## WORK REQUEST
The lines below are to be quoted exactly, from the first through the one that contains "4 chambers of".

## DATA RECORDS
== Segment start ==

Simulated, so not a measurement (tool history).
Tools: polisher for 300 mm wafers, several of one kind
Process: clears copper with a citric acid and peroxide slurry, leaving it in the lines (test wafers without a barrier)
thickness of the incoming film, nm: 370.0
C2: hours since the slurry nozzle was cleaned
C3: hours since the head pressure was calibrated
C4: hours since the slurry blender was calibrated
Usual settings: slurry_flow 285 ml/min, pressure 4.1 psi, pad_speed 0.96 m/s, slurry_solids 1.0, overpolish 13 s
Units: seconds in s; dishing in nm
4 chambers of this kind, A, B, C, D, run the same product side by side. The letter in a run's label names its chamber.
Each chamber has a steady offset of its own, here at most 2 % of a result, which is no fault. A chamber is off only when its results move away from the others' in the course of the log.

== Segment end ==

## EXERCISE ANSWER
Simulated, so not a measurement (tool history).
Tools: polisher for 300 mm wafers, several of one kind
Process: clears copper with a citric acid and peroxide slurry, leaving it in the lines (test wafers without a barrier)
thickness of the incoming film, nm: 370.0
C2: hours since the slurry nozzle was cleaned
C3: hours since the head pressure was calibrated
C4: hours since the slurry blender was calibrated
Usual settings: slurry_flow 285 ml/min, pressure 4.1 psi, pad_speed 0.96 m/s, slurry_solids 1.0, overpolish 13 s
Units: seconds in s; dishing in nm
4 chambers of this kind, A, B, C, D, run the same product side by side. The letter in a run's label names its chamber.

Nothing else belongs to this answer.